• EXCERPTED RECORDS:
--------
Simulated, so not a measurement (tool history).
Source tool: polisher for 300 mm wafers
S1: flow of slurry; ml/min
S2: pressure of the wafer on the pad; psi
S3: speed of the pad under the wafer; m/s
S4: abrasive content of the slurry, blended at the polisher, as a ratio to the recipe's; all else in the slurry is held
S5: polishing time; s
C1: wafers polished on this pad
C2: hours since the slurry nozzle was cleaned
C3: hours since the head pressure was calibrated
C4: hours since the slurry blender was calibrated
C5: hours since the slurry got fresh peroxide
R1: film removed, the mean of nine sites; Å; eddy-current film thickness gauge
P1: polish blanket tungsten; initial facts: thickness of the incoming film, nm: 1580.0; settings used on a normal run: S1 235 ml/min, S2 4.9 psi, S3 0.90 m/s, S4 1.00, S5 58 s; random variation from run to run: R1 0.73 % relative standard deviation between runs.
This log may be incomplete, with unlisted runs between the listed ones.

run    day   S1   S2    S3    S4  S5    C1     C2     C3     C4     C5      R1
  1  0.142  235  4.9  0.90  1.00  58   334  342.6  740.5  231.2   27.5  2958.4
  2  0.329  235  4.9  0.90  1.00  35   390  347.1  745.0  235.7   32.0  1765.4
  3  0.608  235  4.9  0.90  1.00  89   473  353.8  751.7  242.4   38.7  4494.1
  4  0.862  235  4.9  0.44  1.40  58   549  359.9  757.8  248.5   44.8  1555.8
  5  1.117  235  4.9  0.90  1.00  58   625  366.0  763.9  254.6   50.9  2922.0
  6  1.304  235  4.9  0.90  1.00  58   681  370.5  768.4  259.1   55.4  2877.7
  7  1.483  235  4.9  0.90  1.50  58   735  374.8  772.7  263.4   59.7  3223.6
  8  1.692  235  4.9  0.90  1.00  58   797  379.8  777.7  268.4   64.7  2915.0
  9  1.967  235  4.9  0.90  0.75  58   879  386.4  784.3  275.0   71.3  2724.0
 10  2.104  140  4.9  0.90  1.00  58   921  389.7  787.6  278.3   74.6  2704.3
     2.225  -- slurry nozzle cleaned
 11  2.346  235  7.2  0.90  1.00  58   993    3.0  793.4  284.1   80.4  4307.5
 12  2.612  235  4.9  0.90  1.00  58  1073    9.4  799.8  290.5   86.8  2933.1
--------

Give again, unchanged, the lines running from the top of the material above through the line that has "C1: wafers polished on this pad", and nothing more.

• RESPONSE AREA:
Simulated, so not a measurement (tool history).
Source tool: polisher for 300 mm wafers
S1: flow of slurry; ml/min
S2: pressure of the wafer on the pad; psi
S3: speed of the pad under the wafer; m/s
S4: abrasive content of the slurry, blended at the polisher, as a ratio to the recipe's; all else in the slurry is held
S5: polishing time; s
C1: wafers polished on this pad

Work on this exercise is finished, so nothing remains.